- - - -

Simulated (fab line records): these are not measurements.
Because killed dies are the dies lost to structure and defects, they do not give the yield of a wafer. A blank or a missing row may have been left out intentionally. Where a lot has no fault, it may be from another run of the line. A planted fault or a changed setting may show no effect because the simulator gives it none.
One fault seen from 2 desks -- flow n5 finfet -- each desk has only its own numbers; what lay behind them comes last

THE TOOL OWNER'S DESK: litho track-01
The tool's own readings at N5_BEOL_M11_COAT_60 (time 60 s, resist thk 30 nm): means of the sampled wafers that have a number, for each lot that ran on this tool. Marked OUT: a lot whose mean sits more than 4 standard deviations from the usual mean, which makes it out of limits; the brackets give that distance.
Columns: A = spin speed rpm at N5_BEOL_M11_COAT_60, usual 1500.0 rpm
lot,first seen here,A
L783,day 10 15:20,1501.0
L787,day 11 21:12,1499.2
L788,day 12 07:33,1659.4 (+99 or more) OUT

- - - -

▸ **Work order**: Reproduce the material verbatim, line by line.

▸ **Answer area**:
Simulated (fab line records): these are not measurements.
Because killed dies are the dies lost to structure and defects, they do not give the yield of a wafer. A blank or a missing row may have been left out intentionally. Where a lot has no fault, it may be from another run of the line. A planted fault or a changed setting may show no effect because the simulator gives it none.
One fault seen from 2 desks -- flow n5 finfet -- each desk has only its own numbers; what lay behind them comes last

THE TOOL OWNER'S DESK: litho track-01
The tool's own readings at N5_BEOL_M11_COAT_60 (time 60 s, resist thk 30 nm): means of the sampled wafers that have a number, for each lot that ran on this tool. Marked OUT: a lot whose mean sits more than 4 standard deviations from the usual mean, which makes it out of limits; the brackets give that distance.
Columns: A = spin speed rpm at N5_BEOL_M11_COAT_60, usual 1500.0 rpm
lot,first seen here,A
L783,day 10 15:20,1501.0
L787,day 11 21:12,1499.2
L788,day 12 07:33,1659.4 (+99 or more) OUT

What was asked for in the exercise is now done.